#### [DATASET CONTENT]
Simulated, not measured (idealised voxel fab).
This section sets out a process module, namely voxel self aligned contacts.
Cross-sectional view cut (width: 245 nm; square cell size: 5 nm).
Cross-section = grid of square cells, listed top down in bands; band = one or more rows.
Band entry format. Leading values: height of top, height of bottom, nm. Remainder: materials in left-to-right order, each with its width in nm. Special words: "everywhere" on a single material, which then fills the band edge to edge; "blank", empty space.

#### [WORK REQUEST]
Set the listing above down once more in full, exactly as it is.

#### [TASK OUTPUT]
Simulated, not measured (idealised voxel fab).
This section sets out a process module, namely voxel self aligned contacts.
Cross-sectional view cut (width: 245 nm; square cell size: 5 nm).
Cross-section = grid of square cells, listed top down in bands; band = one or more rows.
Band entry format. Leading values: height of top, height of bottom, nm. Remainder: materials in left-to-right order, each with its width in nm. Special words: "everywhere" on a single material, which then fills the band edge to edge; "blank", empty space.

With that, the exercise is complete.